# Record excerpts:
____________
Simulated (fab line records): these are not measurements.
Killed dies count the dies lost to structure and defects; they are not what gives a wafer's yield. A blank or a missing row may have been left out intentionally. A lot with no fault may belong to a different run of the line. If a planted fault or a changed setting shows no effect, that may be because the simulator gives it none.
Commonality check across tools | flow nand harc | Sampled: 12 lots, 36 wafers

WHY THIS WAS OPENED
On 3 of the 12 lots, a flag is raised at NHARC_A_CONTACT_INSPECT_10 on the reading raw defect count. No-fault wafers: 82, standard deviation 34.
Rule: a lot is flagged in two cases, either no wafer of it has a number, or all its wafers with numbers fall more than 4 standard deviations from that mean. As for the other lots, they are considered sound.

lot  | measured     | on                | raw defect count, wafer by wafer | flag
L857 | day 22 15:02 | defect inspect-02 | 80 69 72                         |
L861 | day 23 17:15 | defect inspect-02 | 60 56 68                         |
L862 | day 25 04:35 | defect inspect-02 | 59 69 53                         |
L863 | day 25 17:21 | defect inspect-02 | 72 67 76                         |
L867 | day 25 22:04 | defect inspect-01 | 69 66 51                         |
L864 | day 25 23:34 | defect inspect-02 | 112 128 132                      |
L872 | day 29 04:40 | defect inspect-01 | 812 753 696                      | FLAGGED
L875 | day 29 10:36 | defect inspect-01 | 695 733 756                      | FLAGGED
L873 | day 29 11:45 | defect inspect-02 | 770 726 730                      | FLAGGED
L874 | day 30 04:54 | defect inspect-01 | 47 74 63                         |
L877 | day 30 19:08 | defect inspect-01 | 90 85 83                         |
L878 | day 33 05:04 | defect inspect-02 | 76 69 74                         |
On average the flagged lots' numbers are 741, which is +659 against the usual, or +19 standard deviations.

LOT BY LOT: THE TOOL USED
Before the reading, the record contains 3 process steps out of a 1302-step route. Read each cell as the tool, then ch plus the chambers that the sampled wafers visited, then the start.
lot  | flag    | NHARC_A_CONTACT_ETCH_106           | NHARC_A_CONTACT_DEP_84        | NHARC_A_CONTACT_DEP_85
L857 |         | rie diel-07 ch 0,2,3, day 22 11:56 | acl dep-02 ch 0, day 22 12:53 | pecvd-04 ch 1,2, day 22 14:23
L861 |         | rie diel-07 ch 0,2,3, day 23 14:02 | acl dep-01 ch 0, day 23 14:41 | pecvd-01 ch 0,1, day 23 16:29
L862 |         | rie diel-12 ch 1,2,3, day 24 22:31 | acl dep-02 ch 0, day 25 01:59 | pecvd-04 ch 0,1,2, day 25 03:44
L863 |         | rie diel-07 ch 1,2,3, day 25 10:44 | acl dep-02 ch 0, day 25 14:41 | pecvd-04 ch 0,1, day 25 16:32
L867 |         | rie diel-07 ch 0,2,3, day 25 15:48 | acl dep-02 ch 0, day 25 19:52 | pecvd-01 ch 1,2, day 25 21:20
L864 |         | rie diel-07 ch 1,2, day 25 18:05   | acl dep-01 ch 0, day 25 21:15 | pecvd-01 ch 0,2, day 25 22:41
____________

# Activity:
Print only what lies in the material above starting at the line with "L861 | day 23" and ending at the line with "LOT BY LOT: THE TOOL USED", every line exactly as given.

# Task solution:
L861 | day 23 17:15 | defect inspect-02 | 60 56 68                         |
L862 | day 25 04:35 | defect inspect-02 | 59 69 53                         |
L863 | day 25 17:21 | defect inspect-02 | 72 67 76                         |
L867 | day 25 22:04 | defect inspect-01 | 69 66 51                         |
L864 | day 25 23:34 | defect inspect-02 | 112 128 132                      |
L872 | day 29 04:40 | defect inspect-01 | 812 753 696                      | FLAGGED
L875 | day 29 10:36 | defect inspect-01 | 695 733 756                      | FLAGGED
L873 | day 29 11:45 | defect inspect-02 | 770 726 730                      | FLAGGED
L874 | day 30 04:54 | defect inspect-01 | 47 74 63                         |
L877 | day 30 19:08 | defect inspect-01 | 90 85 83                         |
L878 | day 33 05:04 | defect inspect-02 | 76 69 74                         |
On average the flagged lots' numbers are 741, which is +659 against the usual, or +19 standard deviations.

LOT BY LOT: THE TOOL USED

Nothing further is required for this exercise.